DATA SUPPLIED.
=== Section Start ===

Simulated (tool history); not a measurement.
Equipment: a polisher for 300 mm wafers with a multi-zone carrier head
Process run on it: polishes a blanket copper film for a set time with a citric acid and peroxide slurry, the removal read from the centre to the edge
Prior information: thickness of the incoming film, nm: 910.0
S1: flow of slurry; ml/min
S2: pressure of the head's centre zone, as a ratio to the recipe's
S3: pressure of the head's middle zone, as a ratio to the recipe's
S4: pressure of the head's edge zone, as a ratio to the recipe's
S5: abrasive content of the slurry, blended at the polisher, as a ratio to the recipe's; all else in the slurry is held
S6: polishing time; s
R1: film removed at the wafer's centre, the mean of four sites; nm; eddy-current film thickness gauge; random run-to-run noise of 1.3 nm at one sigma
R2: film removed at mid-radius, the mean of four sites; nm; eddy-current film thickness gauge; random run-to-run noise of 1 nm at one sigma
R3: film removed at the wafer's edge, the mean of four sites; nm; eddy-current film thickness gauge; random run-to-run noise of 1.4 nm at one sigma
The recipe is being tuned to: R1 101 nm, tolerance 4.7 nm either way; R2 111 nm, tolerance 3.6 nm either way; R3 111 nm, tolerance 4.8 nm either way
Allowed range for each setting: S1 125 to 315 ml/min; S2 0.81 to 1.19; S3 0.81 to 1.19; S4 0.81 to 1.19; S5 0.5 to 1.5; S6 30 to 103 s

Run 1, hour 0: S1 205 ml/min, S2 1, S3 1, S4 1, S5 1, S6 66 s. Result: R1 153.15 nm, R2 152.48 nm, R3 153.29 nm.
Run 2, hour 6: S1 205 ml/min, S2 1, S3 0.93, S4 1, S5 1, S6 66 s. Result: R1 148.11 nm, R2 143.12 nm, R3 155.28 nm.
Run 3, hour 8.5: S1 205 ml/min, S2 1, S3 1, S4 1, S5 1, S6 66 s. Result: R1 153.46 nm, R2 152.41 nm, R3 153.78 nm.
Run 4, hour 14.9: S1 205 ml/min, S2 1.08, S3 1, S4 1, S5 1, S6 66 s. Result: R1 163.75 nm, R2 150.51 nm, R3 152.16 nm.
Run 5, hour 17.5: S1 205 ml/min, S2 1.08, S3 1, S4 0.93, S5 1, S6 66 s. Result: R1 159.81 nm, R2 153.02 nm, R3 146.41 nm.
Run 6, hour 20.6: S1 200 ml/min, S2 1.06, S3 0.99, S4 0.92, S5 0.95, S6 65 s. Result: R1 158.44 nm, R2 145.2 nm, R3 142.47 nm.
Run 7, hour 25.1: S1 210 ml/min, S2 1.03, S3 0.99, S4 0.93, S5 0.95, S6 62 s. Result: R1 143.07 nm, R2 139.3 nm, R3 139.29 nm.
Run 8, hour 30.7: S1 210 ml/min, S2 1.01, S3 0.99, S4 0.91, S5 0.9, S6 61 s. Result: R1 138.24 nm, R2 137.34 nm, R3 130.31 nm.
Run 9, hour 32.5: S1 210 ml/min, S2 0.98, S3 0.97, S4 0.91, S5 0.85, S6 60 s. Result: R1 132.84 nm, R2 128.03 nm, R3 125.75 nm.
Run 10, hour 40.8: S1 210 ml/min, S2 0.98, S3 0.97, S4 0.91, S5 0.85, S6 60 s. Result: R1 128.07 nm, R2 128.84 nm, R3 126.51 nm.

=== Section End ===

TASK ITEM.
Using only the listing above, restate exactly the lines from the line containing "Run 3, hour" through the line containing "Run 9, hour", both included.

EXERCISE SOLUTION.
Run 3, hour 8.5: S1 205 ml/min, S2 1, S3 1, S4 1, S5 1, S6 66 s. Result: R1 153.46 nm, R2 152.41 nm, R3 153.78 nm.
Run 4, hour 14.9: S1 205 ml/min, S2 1.08, S3 1, S4 1, S5 1, S6 66 s. Result: R1 163.75 nm, R2 150.51 nm, R3 152.16 nm.
Run 5, hour 17.5: S1 205 ml/min, S2 1.08, S3 1, S4 0.93, S5 1, S6 66 s. Result: R1 159.81 nm, R2 153.02 nm, R3 146.41 nm.
Run 6, hour 20.6: S1 200 ml/min, S2 1.06, S3 0.99, S4 0.92, S5 0.95, S6 65 s. Result: R1 158.44 nm, R2 145.2 nm, R3 142.47 nm.
Run 7, hour 25.1: S1 210 ml/min, S2 1.03, S3 0.99, S4 0.93, S5 0.95, S6 62 s. Result: R1 143.07 nm, R2 139.3 nm, R3 139.29 nm.
Run 8, hour 30.7: S1 210 ml/min, S2 1.01, S3 0.99, S4 0.91, S5 0.9, S6 61 s. Result: R1 138.24 nm, R2 137.34 nm, R3 130.31 nm.
Run 9, hour 32.5: S1 210 ml/min, S2 0.98, S3 0.97, S4 0.91, S5 0.85, S6 60 s. Result: R1 132.84 nm, R2 128.03 nm, R3 125.75 nm.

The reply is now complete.